*LISTED RECORDS*
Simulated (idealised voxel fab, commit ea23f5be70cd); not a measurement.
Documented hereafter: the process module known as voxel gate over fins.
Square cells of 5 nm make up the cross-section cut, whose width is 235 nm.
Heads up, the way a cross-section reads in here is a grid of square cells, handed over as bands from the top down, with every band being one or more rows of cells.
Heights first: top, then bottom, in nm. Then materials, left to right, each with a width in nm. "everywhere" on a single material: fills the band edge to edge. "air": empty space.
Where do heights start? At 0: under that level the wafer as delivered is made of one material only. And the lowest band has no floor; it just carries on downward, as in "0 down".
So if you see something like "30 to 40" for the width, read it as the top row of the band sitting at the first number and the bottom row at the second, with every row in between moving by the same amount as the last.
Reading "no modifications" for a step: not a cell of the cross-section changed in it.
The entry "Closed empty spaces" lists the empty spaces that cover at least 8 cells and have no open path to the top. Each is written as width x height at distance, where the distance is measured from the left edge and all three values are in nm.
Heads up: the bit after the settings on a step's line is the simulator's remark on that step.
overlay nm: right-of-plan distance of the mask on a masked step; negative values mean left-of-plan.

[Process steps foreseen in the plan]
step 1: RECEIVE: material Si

*ACTIVITY*
Set down the whole listing again, exactly as shown above.

*YOUR SOLUTION*
Simulated (idealised voxel fab, commit ea23f5be70cd); not a measurement.
Documented hereafter: the process module known as voxel gate over fins.
Square cells of 5 nm make up the cross-section cut, whose width is 235 nm.
Heads up, the way a cross-section reads in here is a grid of square cells, handed over as bands from the top down, with every band being one or more rows of cells.
Heights first: top, then bottom, in nm. Then materials, left to right, each with a width in nm. "everywhere" on a single material: fills the band edge to edge. "air": empty space.
Where do heights start? At 0: under that level the wafer as delivered is made of one material only. And the lowest band has no floor; it just carries on downward, as in "0 down".
So if you see something like "30 to 40" for the width, read it as the top row of the band sitting at the first number and the bottom row at the second, with every row in between moving by the same amount as the last.
Reading "no modifications" for a step: not a cell of the cross-section changed in it.
The entry "Closed empty spaces" lists the empty spaces that cover at least 8 cells and have no open path to the top. Each is written as width x height at distance, where the distance is measured from the left edge and all three values are in nm.
Heads up: the bit after the settings on a step's line is the simulator's remark on that step.
overlay nm: right-of-plan distance of the mask on a masked step; negative values mean left-of-plan.

[Process steps foreseen in the plan]
step 1: RECEIVE: material Si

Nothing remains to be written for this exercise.